========================================

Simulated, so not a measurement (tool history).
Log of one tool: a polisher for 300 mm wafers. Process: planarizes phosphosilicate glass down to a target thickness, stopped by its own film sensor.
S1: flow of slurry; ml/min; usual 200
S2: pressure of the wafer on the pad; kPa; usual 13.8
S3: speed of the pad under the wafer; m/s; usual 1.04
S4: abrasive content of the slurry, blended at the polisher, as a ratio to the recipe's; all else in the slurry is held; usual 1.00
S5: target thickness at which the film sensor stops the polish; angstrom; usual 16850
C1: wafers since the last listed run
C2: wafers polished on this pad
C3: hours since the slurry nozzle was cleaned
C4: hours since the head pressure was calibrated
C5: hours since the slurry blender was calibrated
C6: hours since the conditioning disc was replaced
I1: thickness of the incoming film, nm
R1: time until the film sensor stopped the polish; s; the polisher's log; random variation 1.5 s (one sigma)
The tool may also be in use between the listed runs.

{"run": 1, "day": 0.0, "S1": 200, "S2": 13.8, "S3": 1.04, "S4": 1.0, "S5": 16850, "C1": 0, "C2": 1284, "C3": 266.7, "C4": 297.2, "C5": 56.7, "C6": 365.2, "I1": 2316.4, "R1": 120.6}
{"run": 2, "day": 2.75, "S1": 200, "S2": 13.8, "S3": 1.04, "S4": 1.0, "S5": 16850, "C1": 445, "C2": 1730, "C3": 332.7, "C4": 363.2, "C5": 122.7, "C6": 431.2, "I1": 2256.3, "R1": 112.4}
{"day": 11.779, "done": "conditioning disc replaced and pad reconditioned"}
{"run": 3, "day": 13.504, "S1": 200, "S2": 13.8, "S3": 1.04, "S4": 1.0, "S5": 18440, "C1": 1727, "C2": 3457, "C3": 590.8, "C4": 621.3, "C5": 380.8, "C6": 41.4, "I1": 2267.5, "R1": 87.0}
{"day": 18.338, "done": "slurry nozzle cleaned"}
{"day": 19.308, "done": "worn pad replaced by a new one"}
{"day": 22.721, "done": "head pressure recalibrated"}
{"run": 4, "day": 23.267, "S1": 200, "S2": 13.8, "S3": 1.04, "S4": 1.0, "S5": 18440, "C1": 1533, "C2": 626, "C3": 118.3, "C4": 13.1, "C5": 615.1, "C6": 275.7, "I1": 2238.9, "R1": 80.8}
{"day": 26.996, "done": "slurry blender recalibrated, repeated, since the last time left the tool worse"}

========================================

Work task: Beginning at the line above with "S2: pressure of" and finishing at the line with "S4: abrasive content", return each line exactly and return nothing else.

Response area:
S2: pressure of the wafer on the pad; kPa; usual 13.8
S3: speed of the pad under the wafer; m/s; usual 1.04
S4: abrasive content of the slurry, blended at the polisher, as a ratio to the recipe's; all else in the slurry is held; usual 1.00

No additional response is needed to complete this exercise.